All entries must be extracted exactly, with nothing added or dropped.

======== SOURCE DATA

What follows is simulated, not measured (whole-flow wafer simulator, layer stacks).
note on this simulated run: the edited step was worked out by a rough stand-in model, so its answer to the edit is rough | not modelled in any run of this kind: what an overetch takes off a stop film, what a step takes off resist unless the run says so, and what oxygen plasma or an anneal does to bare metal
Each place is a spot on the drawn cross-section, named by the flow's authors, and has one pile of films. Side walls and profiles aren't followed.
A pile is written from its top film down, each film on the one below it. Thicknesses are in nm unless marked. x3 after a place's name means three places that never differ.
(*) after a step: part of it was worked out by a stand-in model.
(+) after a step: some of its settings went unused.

================

> _TASK OUTPUT_:
What follows is simulated, not measured (whole-flow wafer simulator, layer stacks).
note on this simulated run: the edited step was worked out by a rough stand-in model, so its answer to the edit is rough | not modelled in any run of this kind: what an overetch takes off a stop film, what a step takes off resist unless the run says so, and what oxygen plasma or an anneal does to bare metal
Each place is a spot on the drawn cross-section, named by the flow's authors, and has one pile of films. Side walls and profiles aren't followed.
A pile is written from its top film down, each film on the one below it. Thicknesses are in nm unless marked. x3 after a place's name means three places that never differ.
(*) after a step: part of it was worked out by a stand-in model.
(+) after a step: some of its settings went unused.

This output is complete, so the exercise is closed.